BEGIN

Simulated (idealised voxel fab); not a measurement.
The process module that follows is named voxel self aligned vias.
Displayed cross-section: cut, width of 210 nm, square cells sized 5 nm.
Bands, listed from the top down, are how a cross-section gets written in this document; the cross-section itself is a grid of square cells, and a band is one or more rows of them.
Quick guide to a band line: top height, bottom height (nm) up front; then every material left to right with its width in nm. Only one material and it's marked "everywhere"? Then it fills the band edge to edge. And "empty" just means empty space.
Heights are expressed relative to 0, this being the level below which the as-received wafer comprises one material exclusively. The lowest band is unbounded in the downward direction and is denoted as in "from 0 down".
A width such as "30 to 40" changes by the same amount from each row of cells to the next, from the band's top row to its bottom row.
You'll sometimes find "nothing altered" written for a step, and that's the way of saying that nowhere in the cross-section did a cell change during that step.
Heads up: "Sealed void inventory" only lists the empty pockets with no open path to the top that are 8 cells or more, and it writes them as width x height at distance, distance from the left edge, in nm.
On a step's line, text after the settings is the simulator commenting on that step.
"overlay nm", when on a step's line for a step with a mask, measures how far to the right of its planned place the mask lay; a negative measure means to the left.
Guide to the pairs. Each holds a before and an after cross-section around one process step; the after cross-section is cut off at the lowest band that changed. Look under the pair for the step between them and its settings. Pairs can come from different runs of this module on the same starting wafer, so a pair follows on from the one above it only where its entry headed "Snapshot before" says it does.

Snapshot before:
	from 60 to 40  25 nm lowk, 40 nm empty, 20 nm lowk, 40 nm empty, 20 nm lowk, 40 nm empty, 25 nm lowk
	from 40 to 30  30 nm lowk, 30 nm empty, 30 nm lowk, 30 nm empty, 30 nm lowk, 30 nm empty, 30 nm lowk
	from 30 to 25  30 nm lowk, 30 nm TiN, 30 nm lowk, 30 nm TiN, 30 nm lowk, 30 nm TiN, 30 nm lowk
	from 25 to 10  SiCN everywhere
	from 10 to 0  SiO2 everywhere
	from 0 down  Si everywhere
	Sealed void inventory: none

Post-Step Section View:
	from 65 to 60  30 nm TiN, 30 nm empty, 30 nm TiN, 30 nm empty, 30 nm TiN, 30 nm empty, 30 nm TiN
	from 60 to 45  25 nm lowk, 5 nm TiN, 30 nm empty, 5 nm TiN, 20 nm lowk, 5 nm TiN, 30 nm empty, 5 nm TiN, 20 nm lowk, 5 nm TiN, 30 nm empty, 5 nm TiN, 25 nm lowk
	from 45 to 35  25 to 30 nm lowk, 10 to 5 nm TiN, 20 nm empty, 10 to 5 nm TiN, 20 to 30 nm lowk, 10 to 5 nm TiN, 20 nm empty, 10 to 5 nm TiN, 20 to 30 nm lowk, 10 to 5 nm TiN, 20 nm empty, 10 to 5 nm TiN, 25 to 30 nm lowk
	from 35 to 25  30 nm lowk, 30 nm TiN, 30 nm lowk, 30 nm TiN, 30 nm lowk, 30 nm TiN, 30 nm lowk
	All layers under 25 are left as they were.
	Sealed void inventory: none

END

**Required action:** Restate, word for word and with nothing added, the lines from the beginning of the records above through the line that contains "Quick guide to".

**Written solution:**
Simulated (idealised voxel fab); not a measurement.
The process module that follows is named voxel self aligned vias.
Displayed cross-section: cut, width of 210 nm, square cells sized 5 nm.
Bands, listed from the top down, are how a cross-section gets written in this document; the cross-section itself is a grid of square cells, and a band is one or more rows of them.
Quick guide to a band line: top height, bottom height (nm) up front; then every material left to right with its width in nm. Only one material and it's marked "everywhere"? Then it fills the band edge to edge. And "empty" just means empty space.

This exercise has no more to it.